↓↓↓
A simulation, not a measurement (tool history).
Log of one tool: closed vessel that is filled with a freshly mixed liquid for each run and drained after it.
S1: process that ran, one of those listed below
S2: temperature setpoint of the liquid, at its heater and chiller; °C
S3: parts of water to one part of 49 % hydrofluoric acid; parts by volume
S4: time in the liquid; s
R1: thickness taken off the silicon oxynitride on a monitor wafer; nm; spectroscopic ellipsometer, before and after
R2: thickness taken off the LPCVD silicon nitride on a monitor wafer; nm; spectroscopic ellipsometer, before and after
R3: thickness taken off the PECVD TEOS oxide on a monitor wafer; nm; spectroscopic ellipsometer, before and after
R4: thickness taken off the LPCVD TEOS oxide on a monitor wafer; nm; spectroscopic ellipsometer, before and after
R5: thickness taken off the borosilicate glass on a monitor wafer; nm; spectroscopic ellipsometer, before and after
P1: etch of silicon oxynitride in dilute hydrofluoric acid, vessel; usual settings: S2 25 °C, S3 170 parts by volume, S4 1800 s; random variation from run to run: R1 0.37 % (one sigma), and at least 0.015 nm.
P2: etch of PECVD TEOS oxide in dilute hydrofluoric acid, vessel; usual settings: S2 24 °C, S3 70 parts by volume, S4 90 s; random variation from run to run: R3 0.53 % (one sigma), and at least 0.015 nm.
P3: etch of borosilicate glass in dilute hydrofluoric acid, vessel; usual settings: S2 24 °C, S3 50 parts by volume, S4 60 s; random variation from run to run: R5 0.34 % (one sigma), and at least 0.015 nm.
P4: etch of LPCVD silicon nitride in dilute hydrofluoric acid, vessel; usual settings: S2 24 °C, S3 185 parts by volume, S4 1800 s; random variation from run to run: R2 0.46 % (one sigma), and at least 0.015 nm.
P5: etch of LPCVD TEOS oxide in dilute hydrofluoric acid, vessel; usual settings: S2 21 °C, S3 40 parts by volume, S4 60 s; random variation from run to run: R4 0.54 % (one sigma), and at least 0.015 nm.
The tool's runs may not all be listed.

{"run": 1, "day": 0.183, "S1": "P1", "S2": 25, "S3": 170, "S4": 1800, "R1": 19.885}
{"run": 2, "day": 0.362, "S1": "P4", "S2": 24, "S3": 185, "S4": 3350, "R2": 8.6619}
↑↑↑

**Requirement:** Copy out the lines above word for word, stopping after the line containing "P2: etch of".

**Task result:**
A simulation, not a measurement (tool history).
Log of one tool: closed vessel that is filled with a freshly mixed liquid for each run and drained after it.
S1: process that ran, one of those listed below
S2: temperature setpoint of the liquid, at its heater and chiller; °C
S3: parts of water to one part of 49 % hydrofluoric acid; parts by volume
S4: time in the liquid; s
R1: thickness taken off the silicon oxynitride on a monitor wafer; nm; spectroscopic ellipsometer, before and after
R2: thickness taken off the LPCVD silicon nitride on a monitor wafer; nm; spectroscopic ellipsometer, before and after
R3: thickness taken off the PECVD TEOS oxide on a monitor wafer; nm; spectroscopic ellipsometer, before and after
R4: thickness taken off the LPCVD TEOS oxide on a monitor wafer; nm; spectroscopic ellipsometer, before and after
R5: thickness taken off the borosilicate glass on a monitor wafer; nm; spectroscopic ellipsometer, before and after
P1: etch of silicon oxynitride in dilute hydrofluoric acid, vessel; usual settings: S2 25 °C, S3 170 parts by volume, S4 1800 s; random variation from run to run: R1 0.37 % (one sigma), and at least 0.015 nm.
P2: etch of PECVD TEOS oxide in dilute hydrofluoric acid, vessel; usual settings: S2 24 °C, S3 70 parts by volume, S4 90 s; random variation from run to run: R3 0.53 % (one sigma), and at least 0.015 nm.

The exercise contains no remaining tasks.